= Beginning of Section =

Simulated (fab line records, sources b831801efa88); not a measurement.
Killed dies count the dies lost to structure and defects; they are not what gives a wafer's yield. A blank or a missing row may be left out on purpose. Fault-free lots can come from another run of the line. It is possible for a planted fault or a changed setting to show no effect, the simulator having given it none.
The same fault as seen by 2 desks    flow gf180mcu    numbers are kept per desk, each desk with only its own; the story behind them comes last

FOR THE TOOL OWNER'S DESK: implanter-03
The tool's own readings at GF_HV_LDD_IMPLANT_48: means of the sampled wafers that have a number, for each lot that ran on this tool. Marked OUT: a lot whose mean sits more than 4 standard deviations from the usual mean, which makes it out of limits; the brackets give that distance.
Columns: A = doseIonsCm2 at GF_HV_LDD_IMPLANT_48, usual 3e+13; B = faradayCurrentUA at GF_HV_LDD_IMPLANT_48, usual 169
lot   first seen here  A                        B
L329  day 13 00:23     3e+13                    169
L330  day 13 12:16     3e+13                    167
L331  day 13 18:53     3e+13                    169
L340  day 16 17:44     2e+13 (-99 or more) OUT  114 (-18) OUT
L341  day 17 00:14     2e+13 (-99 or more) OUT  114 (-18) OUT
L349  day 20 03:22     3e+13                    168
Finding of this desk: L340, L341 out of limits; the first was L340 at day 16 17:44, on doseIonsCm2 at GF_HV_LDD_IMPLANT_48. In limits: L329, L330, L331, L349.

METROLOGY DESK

= End of Section =

▶ WORK INSTRUCTION:
Would you please reproduce the records above exactly, only from their first line through the line holding "Finding of this", with both ends included?

▶ TASK RESULT:
Simulated (fab line records, sources b831801efa88); not a measurement.
Killed dies count the dies lost to structure and defects; they are not what gives a wafer's yield. A blank or a missing row may be left out on purpose. Fault-free lots can come from another run of the line. It is possible for a planted fault or a changed setting to show no effect, the simulator having given it none.
The same fault as seen by 2 desks    flow gf180mcu    numbers are kept per desk, each desk with only its own; the story behind them comes last

FOR THE TOOL OWNER'S DESK: implanter-03
The tool's own readings at GF_HV_LDD_IMPLANT_48: means of the sampled wafers that have a number, for each lot that ran on this tool. Marked OUT: a lot whose mean sits more than 4 standard deviations from the usual mean, which makes it out of limits; the brackets give that distance.
Columns: A = doseIonsCm2 at GF_HV_LDD_IMPLANT_48, usual 3e+13; B = faradayCurrentUA at GF_HV_LDD_IMPLANT_48, usual 169
lot   first seen here  A                        B
L329  day 13 00:23     3e+13                    169
L330  day 13 12:16     3e+13                    167
L331  day 13 18:53     3e+13                    169
L340  day 16 17:44     2e+13 (-99 or more) OUT  114 (-18) OUT
L341  day 17 00:14     2e+13 (-99 or more) OUT  114 (-18) OUT
L349  day 20 03:22     3e+13                    168
Finding of this desk: L340, L341 out of limits; the first was L340 at day 16 17:44, on doseIonsCm2 at GF_HV_LDD_IMPLANT_48. In limits: L329, L330, L331, L349.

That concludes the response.